### ACTION ITEM
Transcribe the entries that follow, word for word.

====================

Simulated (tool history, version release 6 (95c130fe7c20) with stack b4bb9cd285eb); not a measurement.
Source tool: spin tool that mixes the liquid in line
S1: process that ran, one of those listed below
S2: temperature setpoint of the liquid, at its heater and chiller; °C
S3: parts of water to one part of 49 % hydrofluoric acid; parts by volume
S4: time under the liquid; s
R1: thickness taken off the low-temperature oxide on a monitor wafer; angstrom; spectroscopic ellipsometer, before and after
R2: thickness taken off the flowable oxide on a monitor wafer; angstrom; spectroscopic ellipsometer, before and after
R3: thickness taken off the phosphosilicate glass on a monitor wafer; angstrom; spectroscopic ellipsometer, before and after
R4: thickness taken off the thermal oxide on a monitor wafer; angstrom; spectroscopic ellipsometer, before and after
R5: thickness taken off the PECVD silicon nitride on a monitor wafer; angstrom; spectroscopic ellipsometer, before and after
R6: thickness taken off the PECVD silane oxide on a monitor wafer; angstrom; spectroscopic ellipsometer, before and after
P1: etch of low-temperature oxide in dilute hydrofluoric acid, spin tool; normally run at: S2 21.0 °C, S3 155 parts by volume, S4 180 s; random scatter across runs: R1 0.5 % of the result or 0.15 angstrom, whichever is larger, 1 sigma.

====================

### ANSWER BOX
Simulated (tool history, version release 6 (95c130fe7c20) with stack b4bb9cd285eb); not a measurement.
Source tool: spin tool that mixes the liquid in line
S1: process that ran, one of those listed below
S2: temperature setpoint of the liquid, at its heater and chiller; °C
S3: parts of water to one part of 49 % hydrofluoric acid; parts by volume
S4: time under the liquid; s
R1: thickness taken off the low-temperature oxide on a monitor wafer; angstrom; spectroscopic ellipsometer, before and after
R2: thickness taken off the flowable oxide on a monitor wafer; angstrom; spectroscopic ellipsometer, before and after
R3: thickness taken off the phosphosilicate glass on a monitor wafer; angstrom; spectroscopic ellipsometer, before and after
R4: thickness taken off the thermal oxide on a monitor wafer; angstrom; spectroscopic ellipsometer, before and after
R5: thickness taken off the PECVD silicon nitride on a monitor wafer; angstrom; spectroscopic ellipsometer, before and after
R6: thickness taken off the PECVD silane oxide on a monitor wafer; angstrom; spectroscopic ellipsometer, before and after
P1: etch of low-temperature oxide in dilute hydrofluoric acid, spin tool; normally run at: S2 21.0 °C, S3 155 parts by volume, S4 180 s; random scatter across runs: R1 0.5 % of the result or 0.15 angstrom, whichever is larger, 1 sigma.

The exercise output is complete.